→ THE DATA
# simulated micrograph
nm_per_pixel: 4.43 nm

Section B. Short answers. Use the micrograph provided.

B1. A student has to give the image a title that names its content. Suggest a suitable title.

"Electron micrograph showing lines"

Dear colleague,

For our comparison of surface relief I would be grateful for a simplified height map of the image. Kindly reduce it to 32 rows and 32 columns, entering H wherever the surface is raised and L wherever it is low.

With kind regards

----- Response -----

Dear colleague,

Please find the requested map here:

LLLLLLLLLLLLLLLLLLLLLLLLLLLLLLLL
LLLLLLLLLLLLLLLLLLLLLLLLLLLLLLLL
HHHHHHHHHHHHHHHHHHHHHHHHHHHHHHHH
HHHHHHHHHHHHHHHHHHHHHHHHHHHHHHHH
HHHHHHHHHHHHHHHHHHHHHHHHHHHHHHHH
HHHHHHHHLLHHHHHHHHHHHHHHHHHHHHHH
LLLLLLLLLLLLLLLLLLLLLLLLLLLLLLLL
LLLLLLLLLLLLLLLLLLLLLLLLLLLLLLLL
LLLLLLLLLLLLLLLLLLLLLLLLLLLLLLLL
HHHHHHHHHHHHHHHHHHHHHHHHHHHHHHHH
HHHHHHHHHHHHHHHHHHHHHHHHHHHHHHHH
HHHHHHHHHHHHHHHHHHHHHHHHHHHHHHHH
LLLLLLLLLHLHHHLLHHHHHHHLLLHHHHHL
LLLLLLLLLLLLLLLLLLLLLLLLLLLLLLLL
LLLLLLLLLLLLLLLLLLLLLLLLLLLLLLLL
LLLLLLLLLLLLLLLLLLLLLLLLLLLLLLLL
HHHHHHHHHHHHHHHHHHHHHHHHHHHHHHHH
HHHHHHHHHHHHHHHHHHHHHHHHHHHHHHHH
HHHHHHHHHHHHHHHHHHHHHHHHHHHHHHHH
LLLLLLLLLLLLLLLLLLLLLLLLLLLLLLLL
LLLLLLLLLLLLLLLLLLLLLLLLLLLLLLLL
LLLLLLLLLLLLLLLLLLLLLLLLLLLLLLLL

→ REQUIREMENT
The lines from the start of the entries above through the line containing "Please find the" are the ones to return, please; copy them exactly and include both ends.

→ WRITTEN RESPONSE
# simulated micrograph
nm_per_pixel: 4.43 nm

Section B. Short answers. Use the micrograph provided.

B1. A student has to give the image a title that names its content. Suggest a suitable title.

"Electron micrograph showing lines"

Dear colleague,

For our comparison of surface relief I would be grateful for a simplified height map of the image. Kindly reduce it to 32 rows and 32 columns, entering H wherever the surface is raised and L wherever it is low.

With kind regards

----- Response -----

Dear colleague,

Please find the requested map here:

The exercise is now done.